→ **WORK INSTRUCTION**: Return every line of the data exactly as it appears.

==============================

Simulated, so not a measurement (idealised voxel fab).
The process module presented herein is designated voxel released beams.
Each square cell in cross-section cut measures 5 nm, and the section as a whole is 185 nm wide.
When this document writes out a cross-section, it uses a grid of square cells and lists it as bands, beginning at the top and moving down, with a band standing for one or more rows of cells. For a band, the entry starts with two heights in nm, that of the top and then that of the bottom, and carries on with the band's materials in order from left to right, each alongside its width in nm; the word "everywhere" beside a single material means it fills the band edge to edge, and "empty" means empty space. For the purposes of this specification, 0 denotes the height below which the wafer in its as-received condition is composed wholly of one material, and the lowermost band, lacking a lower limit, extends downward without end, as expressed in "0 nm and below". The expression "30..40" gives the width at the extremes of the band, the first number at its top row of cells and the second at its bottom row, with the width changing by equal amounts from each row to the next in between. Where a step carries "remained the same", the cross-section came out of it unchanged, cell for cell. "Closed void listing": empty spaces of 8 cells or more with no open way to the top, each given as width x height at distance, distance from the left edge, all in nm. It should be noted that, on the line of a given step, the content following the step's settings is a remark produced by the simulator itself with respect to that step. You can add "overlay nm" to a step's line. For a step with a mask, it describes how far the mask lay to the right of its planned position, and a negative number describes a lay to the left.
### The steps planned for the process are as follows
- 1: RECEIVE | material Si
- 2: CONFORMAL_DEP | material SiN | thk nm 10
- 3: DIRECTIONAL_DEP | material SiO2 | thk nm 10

==============================

→ **TASK RESULT**:
Simulated, so not a measurement (idealised voxel fab).
The process module presented herein is designated voxel released beams.
Each square cell in cross-section cut measures 5 nm, and the section as a whole is 185 nm wide.
When this document writes out a cross-section, it uses a grid of square cells and lists it as bands, beginning at the top and moving down, with a band standing for one or more rows of cells. For a band, the entry starts with two heights in nm, that of the top and then that of the bottom, and carries on with the band's materials in order from left to right, each alongside its width in nm; the word "everywhere" beside a single material means it fills the band edge to edge, and "empty" means empty space. For the purposes of this specification, 0 denotes the height below which the wafer in its as-received condition is composed wholly of one material, and the lowermost band, lacking a lower limit, extends downward without end, as expressed in "0 nm and below". The expression "30..40" gives the width at the extremes of the band, the first number at its top row of cells and the second at its bottom row, with the width changing by equal amounts from each row to the next in between. Where a step carries "remained the same", the cross-section came out of it unchanged, cell for cell. "Closed void listing": empty spaces of 8 cells or more with no open way to the top, each given as width x height at distance, distance from the left edge, all in nm. It should be noted that, on the line of a given step, the content following the step's settings is a remark produced by the simulator itself with respect to that step. You can add "overlay nm" to a step's line. For a step with a mask, it describes how far the mask lay to the right of its planned position, and a negative number describes a lay to the left.
### The steps planned for the process are as follows
- 1: RECEIVE | material Si
- 2: CONFORMAL_DEP | material SiN | thk nm 10
- 3: DIRECTIONAL_DEP | material SiO2 | thk nm 10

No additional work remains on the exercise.